Start at the line in the entries below that contains "step 5, COAT (KrF resist, thickness 700 nm)", stop at the line that contains "step 15, CLEAN", and output exactly the lines in that span, both ends included.

# [Information given]
○ ○ ○
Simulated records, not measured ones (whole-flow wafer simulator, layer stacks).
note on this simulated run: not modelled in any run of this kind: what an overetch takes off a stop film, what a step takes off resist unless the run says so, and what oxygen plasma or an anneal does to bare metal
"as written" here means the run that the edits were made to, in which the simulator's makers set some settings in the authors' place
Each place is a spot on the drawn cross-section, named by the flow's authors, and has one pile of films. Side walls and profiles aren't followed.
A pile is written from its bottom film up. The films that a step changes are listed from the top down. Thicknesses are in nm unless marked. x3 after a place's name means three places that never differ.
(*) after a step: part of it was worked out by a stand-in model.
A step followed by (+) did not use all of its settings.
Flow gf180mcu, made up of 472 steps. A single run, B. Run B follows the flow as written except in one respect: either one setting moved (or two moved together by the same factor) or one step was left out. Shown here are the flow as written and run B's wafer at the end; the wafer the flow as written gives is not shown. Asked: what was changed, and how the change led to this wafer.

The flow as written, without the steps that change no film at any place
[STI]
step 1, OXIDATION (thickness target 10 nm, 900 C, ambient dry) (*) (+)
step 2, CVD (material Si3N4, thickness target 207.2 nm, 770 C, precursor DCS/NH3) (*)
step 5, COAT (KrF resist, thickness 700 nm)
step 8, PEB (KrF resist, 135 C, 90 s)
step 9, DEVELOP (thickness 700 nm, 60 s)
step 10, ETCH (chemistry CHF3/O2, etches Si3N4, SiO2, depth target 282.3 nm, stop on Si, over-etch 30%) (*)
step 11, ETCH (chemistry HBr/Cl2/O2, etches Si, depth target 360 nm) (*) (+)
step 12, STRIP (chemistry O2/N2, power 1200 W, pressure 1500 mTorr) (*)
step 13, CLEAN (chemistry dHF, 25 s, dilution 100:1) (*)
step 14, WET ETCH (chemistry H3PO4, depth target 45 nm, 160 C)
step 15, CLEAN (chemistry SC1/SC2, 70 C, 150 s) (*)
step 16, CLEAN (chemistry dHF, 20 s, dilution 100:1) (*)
○ ○ ○

# [Answer section]
step 5, COAT (KrF resist, thickness 700 nm)
step 8, PEB (KrF resist, 135 C, 90 s)
step 9, DEVELOP (thickness 700 nm, 60 s)
step 10, ETCH (chemistry CHF3/O2, etches Si3N4, SiO2, depth target 282.3 nm, stop on Si, over-etch 30%) (*)
step 11, ETCH (chemistry HBr/Cl2/O2, etches Si, depth target 360 nm) (*) (+)
step 12, STRIP (chemistry O2/N2, power 1200 W, pressure 1500 mTorr) (*)
step 13, CLEAN (chemistry dHF, 25 s, dilution 100:1) (*)
step 14, WET ETCH (chemistry H3PO4, depth target 45 nm, 160 C)
step 15, CLEAN (chemistry SC1/SC2, 70 C, 150 s) (*)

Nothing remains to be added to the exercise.